[Start of Attachment]

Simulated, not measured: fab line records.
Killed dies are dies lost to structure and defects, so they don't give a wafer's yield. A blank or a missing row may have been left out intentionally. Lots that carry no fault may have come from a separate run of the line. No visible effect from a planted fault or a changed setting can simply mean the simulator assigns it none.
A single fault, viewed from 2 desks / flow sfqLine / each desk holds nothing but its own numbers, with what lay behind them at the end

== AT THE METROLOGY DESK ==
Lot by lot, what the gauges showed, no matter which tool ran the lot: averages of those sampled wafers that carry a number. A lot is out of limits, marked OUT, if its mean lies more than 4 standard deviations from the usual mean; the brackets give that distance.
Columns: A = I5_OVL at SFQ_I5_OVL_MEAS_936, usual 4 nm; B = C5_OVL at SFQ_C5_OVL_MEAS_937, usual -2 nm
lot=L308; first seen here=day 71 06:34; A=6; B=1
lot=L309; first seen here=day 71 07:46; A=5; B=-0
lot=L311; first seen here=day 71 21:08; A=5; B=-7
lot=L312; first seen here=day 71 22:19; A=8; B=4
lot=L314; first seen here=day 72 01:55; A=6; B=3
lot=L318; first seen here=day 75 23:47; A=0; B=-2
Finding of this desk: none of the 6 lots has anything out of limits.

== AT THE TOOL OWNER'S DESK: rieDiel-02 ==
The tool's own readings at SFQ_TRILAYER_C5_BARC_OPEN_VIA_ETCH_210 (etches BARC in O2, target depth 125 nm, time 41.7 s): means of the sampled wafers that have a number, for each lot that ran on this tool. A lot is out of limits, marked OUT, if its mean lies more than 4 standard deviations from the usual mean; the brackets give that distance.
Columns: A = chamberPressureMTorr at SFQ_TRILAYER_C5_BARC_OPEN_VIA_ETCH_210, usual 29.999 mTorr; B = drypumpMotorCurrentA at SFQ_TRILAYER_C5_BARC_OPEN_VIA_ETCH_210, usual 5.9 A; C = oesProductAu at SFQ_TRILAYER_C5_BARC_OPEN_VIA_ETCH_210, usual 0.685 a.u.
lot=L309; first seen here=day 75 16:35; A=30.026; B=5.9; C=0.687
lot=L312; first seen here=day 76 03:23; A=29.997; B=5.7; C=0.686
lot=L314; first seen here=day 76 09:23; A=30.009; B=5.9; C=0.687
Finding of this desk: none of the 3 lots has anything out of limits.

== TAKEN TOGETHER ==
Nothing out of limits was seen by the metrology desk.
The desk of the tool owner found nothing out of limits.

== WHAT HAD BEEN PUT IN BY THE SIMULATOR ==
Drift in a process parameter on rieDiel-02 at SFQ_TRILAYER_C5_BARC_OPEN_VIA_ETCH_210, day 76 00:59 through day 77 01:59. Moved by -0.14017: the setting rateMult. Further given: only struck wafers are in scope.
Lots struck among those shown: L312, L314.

[End of Attachment]

_ASSIGNMENT_
Transcribe only, please, the lines from the first line of the records through the line with "Columns: A = I5_OVL". Both of those lines are included.

_WORKED SOLUTION_
Simulated, not measured: fab line records.
Killed dies are dies lost to structure and defects, so they don't give a wafer's yield. A blank or a missing row may have been left out intentionally. Lots that carry no fault may have come from a separate run of the line. No visible effect from a planted fault or a changed setting can simply mean the simulator assigns it none.
A single fault, viewed from 2 desks / flow sfqLine / each desk holds nothing but its own numbers, with what lay behind them at the end

== AT THE METROLOGY DESK ==
Lot by lot, what the gauges showed, no matter which tool ran the lot: averages of those sampled wafers that carry a number. A lot is out of limits, marked OUT, if its mean lies more than 4 standard deviations from the usual mean; the brackets give that distance.
Columns: A = I5_OVL at SFQ_I5_OVL_MEAS_936, usual 4 nm; B = C5_OVL at SFQ_C5_OVL_MEAS_937, usual -2 nm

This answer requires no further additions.